*** Opening of Extracted records ***

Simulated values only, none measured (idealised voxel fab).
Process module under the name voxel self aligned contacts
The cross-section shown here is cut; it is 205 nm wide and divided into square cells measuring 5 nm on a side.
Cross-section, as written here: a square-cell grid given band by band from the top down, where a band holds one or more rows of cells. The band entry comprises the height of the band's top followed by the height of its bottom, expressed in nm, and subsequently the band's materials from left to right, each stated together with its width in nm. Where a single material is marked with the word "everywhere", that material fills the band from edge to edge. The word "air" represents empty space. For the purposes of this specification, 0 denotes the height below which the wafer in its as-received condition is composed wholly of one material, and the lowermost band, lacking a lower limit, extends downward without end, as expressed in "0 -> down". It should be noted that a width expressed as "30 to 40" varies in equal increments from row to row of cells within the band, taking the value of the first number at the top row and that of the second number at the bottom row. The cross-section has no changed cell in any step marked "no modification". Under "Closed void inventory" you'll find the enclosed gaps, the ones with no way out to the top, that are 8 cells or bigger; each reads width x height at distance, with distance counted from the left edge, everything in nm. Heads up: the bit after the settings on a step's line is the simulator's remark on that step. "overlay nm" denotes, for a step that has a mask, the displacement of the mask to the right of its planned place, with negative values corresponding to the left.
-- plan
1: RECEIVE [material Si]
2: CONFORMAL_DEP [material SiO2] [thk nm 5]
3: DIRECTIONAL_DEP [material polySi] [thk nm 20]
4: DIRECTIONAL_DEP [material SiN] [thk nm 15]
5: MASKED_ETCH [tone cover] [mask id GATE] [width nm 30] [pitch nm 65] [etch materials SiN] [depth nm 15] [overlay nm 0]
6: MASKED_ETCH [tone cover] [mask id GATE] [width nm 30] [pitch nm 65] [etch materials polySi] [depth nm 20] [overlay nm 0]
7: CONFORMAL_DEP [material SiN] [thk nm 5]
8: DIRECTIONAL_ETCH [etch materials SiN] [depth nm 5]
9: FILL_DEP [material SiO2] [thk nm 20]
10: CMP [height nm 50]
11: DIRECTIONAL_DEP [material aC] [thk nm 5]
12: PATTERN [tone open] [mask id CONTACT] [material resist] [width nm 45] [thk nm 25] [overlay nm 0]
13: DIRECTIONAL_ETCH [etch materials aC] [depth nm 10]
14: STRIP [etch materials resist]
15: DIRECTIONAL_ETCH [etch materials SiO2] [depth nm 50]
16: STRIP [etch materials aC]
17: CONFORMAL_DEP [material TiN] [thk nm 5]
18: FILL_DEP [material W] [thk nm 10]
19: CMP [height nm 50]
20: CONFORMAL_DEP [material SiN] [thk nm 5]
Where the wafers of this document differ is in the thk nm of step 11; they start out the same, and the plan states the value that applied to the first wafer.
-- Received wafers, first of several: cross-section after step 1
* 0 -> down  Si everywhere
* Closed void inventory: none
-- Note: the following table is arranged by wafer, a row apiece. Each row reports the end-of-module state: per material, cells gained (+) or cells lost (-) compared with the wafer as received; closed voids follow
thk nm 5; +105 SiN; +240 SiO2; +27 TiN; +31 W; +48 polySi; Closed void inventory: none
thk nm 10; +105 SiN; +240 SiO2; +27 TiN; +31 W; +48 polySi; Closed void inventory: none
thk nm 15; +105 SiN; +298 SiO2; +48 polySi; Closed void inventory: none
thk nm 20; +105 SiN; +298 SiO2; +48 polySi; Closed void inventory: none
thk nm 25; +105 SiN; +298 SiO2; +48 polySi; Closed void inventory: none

*** Close of Extracted records ***

> _Required action_
Only the lines above from the line with "14: STRIP [etch materials resist]" to the line with "20: CONFORMAL_DEP [material SiN] [thk nm 5]", those two lines included, should be reproduced exactly.

> _Task output_
14: STRIP [etch materials resist]
15: DIRECTIONAL_ETCH [etch materials SiO2] [depth nm 50]
16: STRIP [etch materials aC]
17: CONFORMAL_DEP [material TiN] [thk nm 5]
18: FILL_DEP [material W] [thk nm 10]
19: CMP [height nm 50]
20: CONFORMAL_DEP [material SiN] [thk nm 5]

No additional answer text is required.